»»
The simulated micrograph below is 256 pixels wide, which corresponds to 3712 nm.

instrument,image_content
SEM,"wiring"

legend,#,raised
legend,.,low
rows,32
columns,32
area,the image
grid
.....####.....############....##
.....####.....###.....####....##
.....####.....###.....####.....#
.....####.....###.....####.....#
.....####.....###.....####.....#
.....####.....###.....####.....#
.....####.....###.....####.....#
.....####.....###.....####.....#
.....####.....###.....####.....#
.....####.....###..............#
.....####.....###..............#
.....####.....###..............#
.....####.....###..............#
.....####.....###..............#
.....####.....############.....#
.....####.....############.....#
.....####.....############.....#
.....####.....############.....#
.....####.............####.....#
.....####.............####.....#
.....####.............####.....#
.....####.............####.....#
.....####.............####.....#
««

> _Work request_
Set all the entries above down again exactly.

> _Solution_
The simulated micrograph below is 256 pixels wide, which corresponds to 3712 nm.

instrument,image_content
SEM,"wiring"

legend,#,raised
legend,.,low
rows,32
columns,32
area,the image
grid
.....####.....############....##
.....####.....###.....####....##
.....####.....###.....####.....#
.....####.....###.....####.....#
.....####.....###.....####.....#
.....####.....###.....####.....#
.....####.....###.....####.....#
.....####.....###.....####.....#
.....####.....###.....####.....#
.....####.....###..............#
.....####.....###..............#
.....####.....###..............#
.....####.....###..............#
.....####.....###..............#
.....####.....############.....#
.....####.....############.....#
.....####.....############.....#
.....####.....############.....#
.....####.............####.....#
.....####.............####.....#
.....####.............####.....#
.....####.............####.....#
.....####.............####.....#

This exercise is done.